Exercise
The lines to extract run from the first line of the entries through the line that contains "(+) following a"; reproduce exactly those lines and no others.

+++ Data under study

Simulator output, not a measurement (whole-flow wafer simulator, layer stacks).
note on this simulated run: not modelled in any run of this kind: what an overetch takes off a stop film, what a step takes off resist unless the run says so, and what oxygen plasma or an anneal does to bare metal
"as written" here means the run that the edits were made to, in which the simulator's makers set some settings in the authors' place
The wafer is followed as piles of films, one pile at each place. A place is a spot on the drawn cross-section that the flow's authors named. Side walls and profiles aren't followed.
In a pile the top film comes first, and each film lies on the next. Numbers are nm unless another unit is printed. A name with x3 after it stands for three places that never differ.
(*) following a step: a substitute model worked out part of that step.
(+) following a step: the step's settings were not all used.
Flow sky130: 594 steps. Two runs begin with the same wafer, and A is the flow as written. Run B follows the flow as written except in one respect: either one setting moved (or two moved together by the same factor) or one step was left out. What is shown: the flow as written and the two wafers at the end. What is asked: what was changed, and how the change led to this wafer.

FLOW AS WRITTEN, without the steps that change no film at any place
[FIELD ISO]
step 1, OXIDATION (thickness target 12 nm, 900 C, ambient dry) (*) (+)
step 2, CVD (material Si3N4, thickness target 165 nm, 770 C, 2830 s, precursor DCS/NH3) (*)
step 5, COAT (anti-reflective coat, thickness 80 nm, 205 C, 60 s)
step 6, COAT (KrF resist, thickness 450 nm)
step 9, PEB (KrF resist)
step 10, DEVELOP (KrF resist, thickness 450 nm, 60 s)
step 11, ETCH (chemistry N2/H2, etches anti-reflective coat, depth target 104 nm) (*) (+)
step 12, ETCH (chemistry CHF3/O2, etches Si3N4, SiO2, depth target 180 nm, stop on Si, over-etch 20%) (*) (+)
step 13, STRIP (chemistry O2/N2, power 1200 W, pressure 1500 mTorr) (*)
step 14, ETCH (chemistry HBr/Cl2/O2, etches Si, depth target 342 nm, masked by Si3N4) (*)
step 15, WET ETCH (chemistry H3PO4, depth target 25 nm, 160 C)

++++++

Exercise response
Simulator output, not a measurement (whole-flow wafer simulator, layer stacks).
note on this simulated run: not modelled in any run of this kind: what an overetch takes off a stop film, what a step takes off resist unless the run says so, and what oxygen plasma or an anneal does to bare metal
"as written" here means the run that the edits were made to, in which the simulator's makers set some settings in the authors' place
The wafer is followed as piles of films, one pile at each place. A place is a spot on the drawn cross-section that the flow's authors named. Side walls and profiles aren't followed.
In a pile the top film comes first, and each film lies on the next. Numbers are nm unless another unit is printed. A name with x3 after it stands for three places that never differ.
(*) following a step: a substitute model worked out part of that step.
(+) following a step: the step's settings were not all used.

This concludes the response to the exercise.